=======

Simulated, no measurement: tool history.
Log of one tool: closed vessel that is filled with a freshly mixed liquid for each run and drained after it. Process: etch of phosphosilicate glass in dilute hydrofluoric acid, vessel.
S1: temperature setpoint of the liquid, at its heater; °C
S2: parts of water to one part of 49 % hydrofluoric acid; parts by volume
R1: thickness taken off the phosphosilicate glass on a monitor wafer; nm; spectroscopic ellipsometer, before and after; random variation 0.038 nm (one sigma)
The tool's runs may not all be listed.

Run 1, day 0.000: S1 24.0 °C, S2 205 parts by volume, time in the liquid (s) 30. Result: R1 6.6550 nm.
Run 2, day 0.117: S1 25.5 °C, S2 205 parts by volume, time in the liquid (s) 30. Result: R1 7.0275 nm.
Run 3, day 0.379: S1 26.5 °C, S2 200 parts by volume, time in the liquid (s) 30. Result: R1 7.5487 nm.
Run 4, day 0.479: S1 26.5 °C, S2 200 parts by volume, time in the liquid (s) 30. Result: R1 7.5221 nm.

=======

REQUIREMENT. Nothing in the records should be left out; write all of them out again exactly.

EXERCISE SOLUTION.
Simulated, no measurement: tool history.
Log of one tool: closed vessel that is filled with a freshly mixed liquid for each run and drained after it. Process: etch of phosphosilicate glass in dilute hydrofluoric acid, vessel.
S1: temperature setpoint of the liquid, at its heater; °C
S2: parts of water to one part of 49 % hydrofluoric acid; parts by volume
R1: thickness taken off the phosphosilicate glass on a monitor wafer; nm; spectroscopic ellipsometer, before and after; random variation 0.038 nm (one sigma)
The tool's runs may not all be listed.

Run 1, day 0.000: S1 24.0 °C, S2 205 parts by volume, time in the liquid (s) 30. Result: R1 6.6550 nm.
Run 2, day 0.117: S1 25.5 °C, S2 205 parts by volume, time in the liquid (s) 30. Result: R1 7.0275 nm.
Run 3, day 0.379: S1 26.5 °C, S2 200 parts by volume, time in the liquid (s) 30. Result: R1 7.5487 nm.
Run 4, day 0.479: S1 26.5 °C, S2 200 parts by volume, time in the liquid (s) 30. Result: R1 7.5221 nm.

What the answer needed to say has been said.